-- SOURCE MATERIAL --
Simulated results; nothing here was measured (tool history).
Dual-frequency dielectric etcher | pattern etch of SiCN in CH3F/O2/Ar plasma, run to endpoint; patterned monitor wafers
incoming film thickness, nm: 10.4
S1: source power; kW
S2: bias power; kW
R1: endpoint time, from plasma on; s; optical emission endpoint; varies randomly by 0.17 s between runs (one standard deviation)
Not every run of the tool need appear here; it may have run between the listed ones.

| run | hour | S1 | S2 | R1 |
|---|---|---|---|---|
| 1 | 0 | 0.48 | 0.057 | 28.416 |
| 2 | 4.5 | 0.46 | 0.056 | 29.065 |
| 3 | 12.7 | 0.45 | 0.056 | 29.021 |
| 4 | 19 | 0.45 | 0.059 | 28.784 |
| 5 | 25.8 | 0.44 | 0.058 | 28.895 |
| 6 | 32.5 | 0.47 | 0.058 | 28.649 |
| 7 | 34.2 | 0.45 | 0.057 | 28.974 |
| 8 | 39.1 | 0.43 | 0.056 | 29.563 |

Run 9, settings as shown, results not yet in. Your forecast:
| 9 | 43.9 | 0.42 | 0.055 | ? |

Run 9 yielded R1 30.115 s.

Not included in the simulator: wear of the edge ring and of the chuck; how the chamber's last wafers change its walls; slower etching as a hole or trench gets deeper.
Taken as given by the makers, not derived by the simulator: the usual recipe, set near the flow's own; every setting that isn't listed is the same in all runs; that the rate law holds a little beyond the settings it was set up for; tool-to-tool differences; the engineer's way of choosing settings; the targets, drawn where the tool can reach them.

-- ASSIGNED TASK --
Going back over the entries above, copy word for word every line from the one that has "0.059 | 28.784 |" on through the one that has "Run 9 yielded R1 30.115 s.".

-- EXERCISE RESULT --
| 4 | 19 | 0.45 | 0.059 | 28.784 |
| 5 | 25.8 | 0.44 | 0.058 | 28.895 |
| 6 | 32.5 | 0.47 | 0.058 | 28.649 |
| 7 | 34.2 | 0.45 | 0.057 | 28.974 |
| 8 | 39.1 | 0.43 | 0.056 | 29.563 |

Run 9, settings as shown, results not yet in. Your forecast:
| 9 | 43.9 | 0.42 | 0.055 | ? |

Run 9 yielded R1 30.115 s.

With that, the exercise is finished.